▶ Records supplied
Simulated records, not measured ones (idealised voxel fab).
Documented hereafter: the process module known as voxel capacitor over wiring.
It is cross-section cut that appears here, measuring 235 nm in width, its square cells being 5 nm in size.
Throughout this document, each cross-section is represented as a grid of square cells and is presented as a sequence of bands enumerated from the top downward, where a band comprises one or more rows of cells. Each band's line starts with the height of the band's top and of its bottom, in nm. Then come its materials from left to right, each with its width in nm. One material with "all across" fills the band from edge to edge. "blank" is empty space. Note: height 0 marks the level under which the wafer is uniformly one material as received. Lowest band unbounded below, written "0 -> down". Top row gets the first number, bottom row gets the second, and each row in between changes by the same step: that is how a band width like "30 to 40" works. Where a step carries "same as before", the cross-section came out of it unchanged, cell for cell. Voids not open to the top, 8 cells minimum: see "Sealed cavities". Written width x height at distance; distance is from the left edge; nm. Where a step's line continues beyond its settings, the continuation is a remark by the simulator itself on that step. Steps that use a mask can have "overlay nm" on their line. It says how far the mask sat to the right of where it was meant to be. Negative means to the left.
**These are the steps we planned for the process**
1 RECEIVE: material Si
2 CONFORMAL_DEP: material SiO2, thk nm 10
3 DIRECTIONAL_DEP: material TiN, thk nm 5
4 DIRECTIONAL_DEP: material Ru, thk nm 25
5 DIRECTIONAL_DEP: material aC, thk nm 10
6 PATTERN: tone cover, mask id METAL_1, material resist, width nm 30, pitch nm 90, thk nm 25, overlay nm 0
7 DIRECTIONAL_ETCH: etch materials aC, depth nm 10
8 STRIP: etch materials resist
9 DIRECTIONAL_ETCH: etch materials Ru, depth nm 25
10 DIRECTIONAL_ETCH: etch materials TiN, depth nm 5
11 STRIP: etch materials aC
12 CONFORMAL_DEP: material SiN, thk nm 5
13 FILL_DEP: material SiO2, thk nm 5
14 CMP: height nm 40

▶ Brief
Taking the material above, extract exactly and only the lines from the line with "9 DIRECTIONAL_ETCH: etch" to the line with "13 FILL_DEP: material SiO2, thk nm 5", inclusive of both.

▶ Exercise answer
9 DIRECTIONAL_ETCH: etch materials Ru, depth nm 25
10 DIRECTIONAL_ETCH: etch materials TiN, depth nm 5
11 STRIP: etch materials aC
12 CONFORMAL_DEP: material SiN, thk nm 5
13 FILL_DEP: material SiO2, thk nm 5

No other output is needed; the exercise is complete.